-.-.-

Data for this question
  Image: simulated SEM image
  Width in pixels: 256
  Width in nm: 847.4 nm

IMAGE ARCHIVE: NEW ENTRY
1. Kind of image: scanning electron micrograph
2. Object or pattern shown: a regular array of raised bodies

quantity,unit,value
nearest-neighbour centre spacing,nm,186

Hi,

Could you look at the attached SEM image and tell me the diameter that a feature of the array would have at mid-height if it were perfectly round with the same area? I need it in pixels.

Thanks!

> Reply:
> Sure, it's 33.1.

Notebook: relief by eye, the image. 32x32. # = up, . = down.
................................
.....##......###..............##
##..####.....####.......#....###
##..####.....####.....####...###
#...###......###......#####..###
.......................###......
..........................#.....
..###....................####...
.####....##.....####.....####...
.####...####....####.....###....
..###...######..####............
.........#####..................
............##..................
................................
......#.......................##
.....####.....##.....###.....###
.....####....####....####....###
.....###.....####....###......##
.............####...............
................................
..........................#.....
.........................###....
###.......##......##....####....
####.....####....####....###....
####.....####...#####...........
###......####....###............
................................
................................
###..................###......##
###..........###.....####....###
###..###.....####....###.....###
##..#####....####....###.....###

-.-.-

What are the lines above, starting at the one with "Width in pixels: 256" and ending at the one with "Sure, it's 33.1."? Give them again exactly, and only them.

  Width in pixels: 256
  Width in nm: 847.4 nm

IMAGE ARCHIVE: NEW ENTRY
1. Kind of image: scanning electron micrograph
2. Object or pattern shown: a regular array of raised bodies

quantity,unit,value
nearest-neighbour centre spacing,nm,186

Hi,

Could you look at the attached SEM image and tell me the diameter that a feature of the array would have at mid-height if it were perfectly round with the same area? I need it in pixels.

Thanks!

> Reply:
> Sure, it's 33.1.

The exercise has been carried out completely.